◆ ◆ ◆ ◆

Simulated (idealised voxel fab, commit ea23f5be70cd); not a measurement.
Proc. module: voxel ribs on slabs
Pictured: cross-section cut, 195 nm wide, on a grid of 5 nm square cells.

◆ ◆ ◆ ◆

Brief: Please output the records once more, exactly as they were written.

Answer box:
Simulated (idealised voxel fab, commit ea23f5be70cd); not a measurement.
Proc. module: voxel ribs on slabs
Pictured: cross-section cut, 195 nm wide, on a grid of 5 nm square cells.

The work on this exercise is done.